» **Data excerpts**:
□ □ □ □ □ □ □

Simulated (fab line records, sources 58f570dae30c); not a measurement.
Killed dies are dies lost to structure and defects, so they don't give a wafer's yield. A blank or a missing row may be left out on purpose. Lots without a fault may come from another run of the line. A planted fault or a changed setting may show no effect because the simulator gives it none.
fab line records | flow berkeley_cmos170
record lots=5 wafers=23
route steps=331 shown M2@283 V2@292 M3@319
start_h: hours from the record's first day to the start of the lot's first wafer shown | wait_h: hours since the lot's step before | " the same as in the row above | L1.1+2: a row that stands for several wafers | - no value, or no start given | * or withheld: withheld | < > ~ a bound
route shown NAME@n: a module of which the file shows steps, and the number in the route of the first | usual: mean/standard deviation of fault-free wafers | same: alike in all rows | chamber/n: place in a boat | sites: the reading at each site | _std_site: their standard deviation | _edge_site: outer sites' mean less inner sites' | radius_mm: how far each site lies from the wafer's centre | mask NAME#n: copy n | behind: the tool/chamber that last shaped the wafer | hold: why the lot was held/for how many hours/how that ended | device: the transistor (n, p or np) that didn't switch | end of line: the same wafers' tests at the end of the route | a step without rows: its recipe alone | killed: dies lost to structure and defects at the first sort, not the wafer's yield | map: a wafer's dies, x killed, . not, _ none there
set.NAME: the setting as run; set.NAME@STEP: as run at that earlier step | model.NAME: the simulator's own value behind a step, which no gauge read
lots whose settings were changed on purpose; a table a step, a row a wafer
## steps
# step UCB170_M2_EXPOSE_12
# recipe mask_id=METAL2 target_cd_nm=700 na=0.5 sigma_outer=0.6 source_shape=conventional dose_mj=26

□ □ □ □ □ □ □

» **Exercise**:
Your reply should consist of all the records, set down exactly.

» **Expected answer**:
Simulated (fab line records, sources 58f570dae30c); not a measurement.
Killed dies are dies lost to structure and defects, so they don't give a wafer's yield. A blank or a missing row may be left out on purpose. Lots without a fault may come from another run of the line. A planted fault or a changed setting may show no effect because the simulator gives it none.
fab line records | flow berkeley_cmos170
record lots=5 wafers=23
route steps=331 shown M2@283 V2@292 M3@319
start_h: hours from the record's first day to the start of the lot's first wafer shown | wait_h: hours since the lot's step before | " the same as in the row above | L1.1+2: a row that stands for several wafers | - no value, or no start given | * or withheld: withheld | < > ~ a bound
route shown NAME@n: a module of which the file shows steps, and the number in the route of the first | usual: mean/standard deviation of fault-free wafers | same: alike in all rows | chamber/n: place in a boat | sites: the reading at each site | _std_site: their standard deviation | _edge_site: outer sites' mean less inner sites' | radius_mm: how far each site lies from the wafer's centre | mask NAME#n: copy n | behind: the tool/chamber that last shaped the wafer | hold: why the lot was held/for how many hours/how that ended | device: the transistor (n, p or np) that didn't switch | end of line: the same wafers' tests at the end of the route | a step without rows: its recipe alone | killed: dies lost to structure and defects at the first sort, not the wafer's yield | map: a wafer's dies, x killed, . not, _ none there
set.NAME: the setting as run; set.NAME@STEP: as run at that earlier step | model.NAME: the simulator's own value behind a step, which no gauge read
lots whose settings were changed on purpose; a table a step, a row a wafer
## steps
# step UCB170_M2_EXPOSE_12
# recipe mask_id=METAL2 target_cd_nm=700 na=0.5 sigma_outer=0.6 source_shape=conventional dose_mj=26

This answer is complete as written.